■ GIVEN ENTRIES:
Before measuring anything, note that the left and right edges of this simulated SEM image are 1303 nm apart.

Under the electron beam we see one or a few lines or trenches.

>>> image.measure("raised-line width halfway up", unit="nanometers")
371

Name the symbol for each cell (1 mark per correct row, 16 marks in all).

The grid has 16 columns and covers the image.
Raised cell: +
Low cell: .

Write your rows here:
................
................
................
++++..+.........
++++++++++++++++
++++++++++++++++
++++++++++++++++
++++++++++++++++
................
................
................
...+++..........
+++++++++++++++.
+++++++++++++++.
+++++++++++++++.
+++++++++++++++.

■ BRIEF: Retype all of the material above with every character intact.

■ WRITTEN SOLUTION:
Before measuring anything, note that the left and right edges of this simulated SEM image are 1303 nm apart.

Under the electron beam we see one or a few lines or trenches.

>>> image.measure("raised-line width halfway up", unit="nanometers")
371

Name the symbol for each cell (1 mark per correct row, 16 marks in all).

The grid has 16 columns and covers the image.
Raised cell: +
Low cell: .

Write your rows here:
................
................
................
++++..+.........
++++++++++++++++
++++++++++++++++
++++++++++++++++
++++++++++++++++
................
................
................
...+++..........
+++++++++++++++.
+++++++++++++++.
+++++++++++++++.
+++++++++++++++.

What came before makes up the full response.